When you reach the records below, repeat each one exactly as written.

= Beginning of Section =

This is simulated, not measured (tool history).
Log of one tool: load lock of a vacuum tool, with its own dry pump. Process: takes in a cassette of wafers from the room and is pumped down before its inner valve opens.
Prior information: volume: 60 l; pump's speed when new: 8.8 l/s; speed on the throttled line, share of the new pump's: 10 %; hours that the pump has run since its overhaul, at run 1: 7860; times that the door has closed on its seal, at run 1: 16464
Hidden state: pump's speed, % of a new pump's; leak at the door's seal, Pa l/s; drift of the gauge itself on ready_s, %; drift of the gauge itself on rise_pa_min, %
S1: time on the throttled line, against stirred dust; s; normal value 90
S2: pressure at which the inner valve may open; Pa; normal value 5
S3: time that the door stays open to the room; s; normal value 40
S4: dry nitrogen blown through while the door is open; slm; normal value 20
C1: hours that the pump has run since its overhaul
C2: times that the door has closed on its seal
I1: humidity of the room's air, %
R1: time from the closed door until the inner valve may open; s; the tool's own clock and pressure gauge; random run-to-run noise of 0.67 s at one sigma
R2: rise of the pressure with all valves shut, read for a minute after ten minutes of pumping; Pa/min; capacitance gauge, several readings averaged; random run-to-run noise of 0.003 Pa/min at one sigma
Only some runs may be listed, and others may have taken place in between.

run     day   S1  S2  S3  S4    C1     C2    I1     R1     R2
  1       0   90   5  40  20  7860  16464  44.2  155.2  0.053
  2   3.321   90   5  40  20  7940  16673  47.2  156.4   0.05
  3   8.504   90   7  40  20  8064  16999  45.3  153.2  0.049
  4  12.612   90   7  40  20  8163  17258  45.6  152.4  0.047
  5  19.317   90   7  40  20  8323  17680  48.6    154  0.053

= End of Section =

◆ RESPONSE
This is simulated, not measured (tool history).
Log of one tool: load lock of a vacuum tool, with its own dry pump. Process: takes in a cassette of wafers from the room and is pumped down before its inner valve opens.
Prior information: volume: 60 l; pump's speed when new: 8.8 l/s; speed on the throttled line, share of the new pump's: 10 %; hours that the pump has run since its overhaul, at run 1: 7860; times that the door has closed on its seal, at run 1: 16464
Hidden state: pump's speed, % of a new pump's; leak at the door's seal, Pa l/s; drift of the gauge itself on ready_s, %; drift of the gauge itself on rise_pa_min, %
S1: time on the throttled line, against stirred dust; s; normal value 90
S2: pressure at which the inner valve may open; Pa; normal value 5
S3: time that the door stays open to the room; s; normal value 40
S4: dry nitrogen blown through while the door is open; slm; normal value 20
C1: hours that the pump has run since its overhaul
C2: times that the door has closed on its seal
I1: humidity of the room's air, %
R1: time from the closed door until the inner valve may open; s; the tool's own clock and pressure gauge; random run-to-run noise of 0.67 s at one sigma
R2: rise of the pressure with all valves shut, read for a minute after ten minutes of pumping; Pa/min; capacitance gauge, several readings averaged; random run-to-run noise of 0.003 Pa/min at one sigma
Only some runs may be listed, and others may have taken place in between.

run     day   S1  S2  S3  S4    C1     C2    I1     R1     R2
  1       0   90   5  40  20  7860  16464  44.2  155.2  0.053
  2   3.321   90   5  40  20  7940  16673  47.2  156.4   0.05
  3   8.504   90   7  40  20  8064  16999  45.3  153.2  0.049
  4  12.612   90   7  40  20  8163  17258  45.6  152.4  0.047
  5  19.317   90   7  40  20  8323  17680  48.6    154  0.053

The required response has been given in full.